Set down the listing below verbatim, but only from its first line through the line containing "How to read".

....

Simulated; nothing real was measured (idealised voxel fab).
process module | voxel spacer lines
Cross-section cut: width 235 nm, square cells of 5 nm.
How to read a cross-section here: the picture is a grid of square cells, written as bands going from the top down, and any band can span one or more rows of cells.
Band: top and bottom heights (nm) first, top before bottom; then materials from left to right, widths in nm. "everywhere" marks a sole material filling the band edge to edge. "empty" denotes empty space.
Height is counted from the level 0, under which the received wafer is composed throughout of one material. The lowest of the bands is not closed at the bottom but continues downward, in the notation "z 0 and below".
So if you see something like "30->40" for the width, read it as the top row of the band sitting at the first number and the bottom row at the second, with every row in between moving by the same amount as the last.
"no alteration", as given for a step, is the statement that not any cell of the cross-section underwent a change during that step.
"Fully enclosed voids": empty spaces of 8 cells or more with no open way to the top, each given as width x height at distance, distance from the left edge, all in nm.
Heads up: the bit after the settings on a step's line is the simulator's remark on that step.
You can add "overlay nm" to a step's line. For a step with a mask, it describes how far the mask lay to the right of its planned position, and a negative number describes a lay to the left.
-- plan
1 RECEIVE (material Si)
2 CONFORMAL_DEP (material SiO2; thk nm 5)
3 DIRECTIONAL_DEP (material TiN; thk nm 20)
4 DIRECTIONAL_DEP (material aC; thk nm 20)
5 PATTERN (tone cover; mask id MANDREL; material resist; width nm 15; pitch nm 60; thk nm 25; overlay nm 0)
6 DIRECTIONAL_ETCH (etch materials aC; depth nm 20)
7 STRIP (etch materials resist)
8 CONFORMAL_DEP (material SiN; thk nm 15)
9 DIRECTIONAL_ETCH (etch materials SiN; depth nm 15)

....

REPLY:
Simulated; nothing real was measured (idealised voxel fab).
process module | voxel spacer lines
Cross-section cut: width 235 nm, square cells of 5 nm.
How to read a cross-section here: the picture is a grid of square cells, written as bands going from the top down, and any band can span one or more rows of cells.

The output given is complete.